Work task:
Please return each of the entries below exactly as they appear.

[[ Data under study, beginning ]]

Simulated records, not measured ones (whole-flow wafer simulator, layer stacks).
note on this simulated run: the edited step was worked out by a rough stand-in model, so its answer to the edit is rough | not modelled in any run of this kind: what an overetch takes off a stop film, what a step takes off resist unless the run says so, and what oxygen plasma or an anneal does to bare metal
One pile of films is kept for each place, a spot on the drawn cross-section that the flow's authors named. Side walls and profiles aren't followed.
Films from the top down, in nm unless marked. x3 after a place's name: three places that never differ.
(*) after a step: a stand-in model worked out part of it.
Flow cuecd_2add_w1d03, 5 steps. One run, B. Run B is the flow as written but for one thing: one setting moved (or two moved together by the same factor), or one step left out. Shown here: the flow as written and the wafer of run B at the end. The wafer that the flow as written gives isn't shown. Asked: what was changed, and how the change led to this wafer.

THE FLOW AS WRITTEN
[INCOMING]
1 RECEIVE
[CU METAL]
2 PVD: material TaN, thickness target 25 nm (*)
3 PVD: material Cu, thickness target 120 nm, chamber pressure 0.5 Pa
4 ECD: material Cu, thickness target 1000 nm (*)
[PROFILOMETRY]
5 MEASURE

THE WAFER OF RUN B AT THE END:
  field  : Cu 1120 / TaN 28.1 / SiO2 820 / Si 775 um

[[ Data under study, end ]]

Result:
Simulated records, not measured ones (whole-flow wafer simulator, layer stacks).
note on this simulated run: the edited step was worked out by a rough stand-in model, so its answer to the edit is rough | not modelled in any run of this kind: what an overetch takes off a stop film, what a step takes off resist unless the run says so, and what oxygen plasma or an anneal does to bare metal
One pile of films is kept for each place, a spot on the drawn cross-section that the flow's authors named. Side walls and profiles aren't followed.
Films from the top down, in nm unless marked. x3 after a place's name: three places that never differ.
(*) after a step: a stand-in model worked out part of it.
Flow cuecd_2add_w1d03, 5 steps. One run, B. Run B is the flow as written but for one thing: one setting moved (or two moved together by the same factor), or one step left out. Shown here: the flow as written and the wafer of run B at the end. The wafer that the flow as written gives isn't shown. Asked: what was changed, and how the change led to this wafer.

THE FLOW AS WRITTEN
[INCOMING]
1 RECEIVE
[CU METAL]
2 PVD: material TaN, thickness target 25 nm (*)
3 PVD: material Cu, thickness target 120 nm, chamber pressure 0.5 Pa
4 ECD: material Cu, thickness target 1000 nm (*)
[PROFILOMETRY]
5 MEASURE

THE WAFER OF RUN B AT THE END:
  field  : Cu 1120 / TaN 28.1 / SiO2 820 / Si 775 um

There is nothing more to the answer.